### EXTRACTED ENTRIES
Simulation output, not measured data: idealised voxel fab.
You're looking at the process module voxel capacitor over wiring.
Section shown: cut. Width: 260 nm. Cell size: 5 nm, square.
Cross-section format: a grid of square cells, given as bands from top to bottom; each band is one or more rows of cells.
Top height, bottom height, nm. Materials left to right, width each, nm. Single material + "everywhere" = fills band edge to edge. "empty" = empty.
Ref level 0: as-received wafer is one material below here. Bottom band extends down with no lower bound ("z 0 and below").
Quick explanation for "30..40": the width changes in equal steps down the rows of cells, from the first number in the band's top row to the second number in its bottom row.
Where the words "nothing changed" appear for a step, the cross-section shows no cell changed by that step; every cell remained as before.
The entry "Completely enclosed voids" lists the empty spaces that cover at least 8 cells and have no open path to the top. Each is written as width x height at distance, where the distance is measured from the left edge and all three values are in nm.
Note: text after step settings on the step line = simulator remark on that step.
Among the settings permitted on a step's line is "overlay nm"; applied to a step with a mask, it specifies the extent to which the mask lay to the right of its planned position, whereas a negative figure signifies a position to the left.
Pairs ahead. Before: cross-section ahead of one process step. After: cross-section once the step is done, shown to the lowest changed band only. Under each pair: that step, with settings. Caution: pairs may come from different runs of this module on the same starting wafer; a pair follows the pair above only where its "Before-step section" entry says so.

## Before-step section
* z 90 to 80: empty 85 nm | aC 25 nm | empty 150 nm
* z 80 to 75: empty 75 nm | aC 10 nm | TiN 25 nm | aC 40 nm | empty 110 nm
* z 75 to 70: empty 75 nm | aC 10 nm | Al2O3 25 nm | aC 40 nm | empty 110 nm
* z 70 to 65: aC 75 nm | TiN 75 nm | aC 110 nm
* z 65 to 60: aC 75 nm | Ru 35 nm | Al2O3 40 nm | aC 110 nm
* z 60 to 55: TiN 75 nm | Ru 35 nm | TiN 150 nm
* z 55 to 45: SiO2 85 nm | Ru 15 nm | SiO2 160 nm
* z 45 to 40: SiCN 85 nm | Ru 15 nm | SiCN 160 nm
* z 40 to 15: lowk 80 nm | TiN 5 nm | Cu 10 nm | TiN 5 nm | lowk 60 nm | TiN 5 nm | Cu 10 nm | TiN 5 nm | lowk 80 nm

### EXERCISE
Retype exactly the span of lines from the one with "Note: text after" through the one with "Among the settings"; include both ends and omit the rest of the material.

### REPLY
Note: text after step settings on the step line = simulator remark on that step.
Among the settings permitted on a step's line is "overlay nm"; applied to a step with a mask, it specifies the extent to which the mask lay to the right of its planned position, whereas a negative figure signifies a position to the left.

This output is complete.